## Work request
Write out the entries again exactly as they are given.

## Extracted material
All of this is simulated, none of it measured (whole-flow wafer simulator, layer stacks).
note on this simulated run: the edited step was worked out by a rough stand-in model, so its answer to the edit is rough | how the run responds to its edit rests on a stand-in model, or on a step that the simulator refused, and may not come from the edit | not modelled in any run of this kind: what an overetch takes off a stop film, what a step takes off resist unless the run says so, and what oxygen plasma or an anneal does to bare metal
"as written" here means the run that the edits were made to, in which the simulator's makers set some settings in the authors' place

## Worked solution
All of this is simulated, none of it measured (whole-flow wafer simulator, layer stacks).
note on this simulated run: the edited step was worked out by a rough stand-in model, so its answer to the edit is rough | how the run responds to its edit rests on a stand-in model, or on a step that the simulator refused, and may not come from the edit | not modelled in any run of this kind: what an overetch takes off a stop film, what a step takes off resist unless the run says so, and what oxygen plasma or an anneal does to bare metal
"as written" here means the run that the edits were made to, in which the simulator's makers set some settings in the authors' place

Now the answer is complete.